Excerpted data START
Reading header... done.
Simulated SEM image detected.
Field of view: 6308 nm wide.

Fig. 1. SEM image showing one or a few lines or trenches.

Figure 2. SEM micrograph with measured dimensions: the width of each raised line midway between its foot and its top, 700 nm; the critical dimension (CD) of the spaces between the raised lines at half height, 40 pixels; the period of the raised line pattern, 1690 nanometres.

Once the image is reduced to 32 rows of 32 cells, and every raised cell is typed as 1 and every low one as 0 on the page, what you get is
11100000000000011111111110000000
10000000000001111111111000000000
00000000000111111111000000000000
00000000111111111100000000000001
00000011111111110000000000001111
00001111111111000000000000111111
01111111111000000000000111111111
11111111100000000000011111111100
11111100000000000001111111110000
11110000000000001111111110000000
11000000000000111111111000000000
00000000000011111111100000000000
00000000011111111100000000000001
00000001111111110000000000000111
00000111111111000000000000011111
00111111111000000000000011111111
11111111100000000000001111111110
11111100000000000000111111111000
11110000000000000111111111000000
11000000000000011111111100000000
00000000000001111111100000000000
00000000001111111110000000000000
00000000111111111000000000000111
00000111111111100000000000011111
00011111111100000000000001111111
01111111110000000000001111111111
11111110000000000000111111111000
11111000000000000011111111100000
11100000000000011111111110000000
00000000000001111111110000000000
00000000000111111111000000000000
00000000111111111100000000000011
Excerpted data END

## Required action
Transcribe, word for word, the data above from its first line through the line with "00000111111111000000000000011111", and include nothing else.

## Problem solution
Reading header... done.
Simulated SEM image detected.
Field of view: 6308 nm wide.

Fig. 1. SEM image showing one or a few lines or trenches.

Figure 2. SEM micrograph with measured dimensions: the width of each raised line midway between its foot and its top, 700 nm; the critical dimension (CD) of the spaces between the raised lines at half height, 40 pixels; the period of the raised line pattern, 1690 nanometres.

Once the image is reduced to 32 rows of 32 cells, and every raised cell is typed as 1 and every low one as 0 on the page, what you get is
11100000000000011111111110000000
10000000000001111111111000000000
00000000000111111111000000000000
00000000111111111100000000000001
00000011111111110000000000001111
00001111111111000000000000111111
01111111111000000000000111111111
11111111100000000000011111111100
11111100000000000001111111110000
11110000000000001111111110000000
11000000000000111111111000000000
00000000000011111111100000000000
00000000011111111100000000000001
00000001111111110000000000000111
00000111111111000000000000011111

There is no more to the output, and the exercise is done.